* * * * * * * * *

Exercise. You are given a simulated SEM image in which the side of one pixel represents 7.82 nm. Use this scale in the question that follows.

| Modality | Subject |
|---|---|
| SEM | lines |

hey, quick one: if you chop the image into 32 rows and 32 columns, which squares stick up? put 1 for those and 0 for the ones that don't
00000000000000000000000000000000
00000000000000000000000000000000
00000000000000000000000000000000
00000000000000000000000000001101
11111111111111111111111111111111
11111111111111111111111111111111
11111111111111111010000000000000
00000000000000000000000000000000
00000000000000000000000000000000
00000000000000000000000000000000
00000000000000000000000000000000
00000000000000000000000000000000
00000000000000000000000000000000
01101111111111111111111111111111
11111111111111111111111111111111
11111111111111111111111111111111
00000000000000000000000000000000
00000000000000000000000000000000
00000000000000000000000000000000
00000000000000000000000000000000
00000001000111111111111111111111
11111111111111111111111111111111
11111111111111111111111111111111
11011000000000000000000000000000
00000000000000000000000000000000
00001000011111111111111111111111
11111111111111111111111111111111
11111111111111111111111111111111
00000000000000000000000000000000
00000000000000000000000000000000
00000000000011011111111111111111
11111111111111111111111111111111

* * * * * * * * *

■ **WORK INSTRUCTION**
All of the data above must be repeated exactly.

■ **WORKED SOLUTION**
Exercise. You are given a simulated SEM image in which the side of one pixel represents 7.82 nm. Use this scale in the question that follows.

| Modality | Subject |
|---|---|
| SEM | lines |

hey, quick one: if you chop the image into 32 rows and 32 columns, which squares stick up? put 1 for those and 0 for the ones that don't
00000000000000000000000000000000
00000000000000000000000000000000
00000000000000000000000000000000
00000000000000000000000000001101
11111111111111111111111111111111
11111111111111111111111111111111
11111111111111111010000000000000
00000000000000000000000000000000
00000000000000000000000000000000
00000000000000000000000000000000
00000000000000000000000000000000
00000000000000000000000000000000
00000000000000000000000000000000
01101111111111111111111111111111
11111111111111111111111111111111
11111111111111111111111111111111
00000000000000000000000000000000
00000000000000000000000000000000
00000000000000000000000000000000
00000000000000000000000000000000
00000001000111111111111111111111
11111111111111111111111111111111
11111111111111111111111111111111
11011000000000000000000000000000
00000000000000000000000000000000
00001000011111111111111111111111
11111111111111111111111111111111
11111111111111111111111111111111
00000000000000000000000000000000
00000000000000000000000000000000
00000000000011011111111111111111
11111111111111111111111111111111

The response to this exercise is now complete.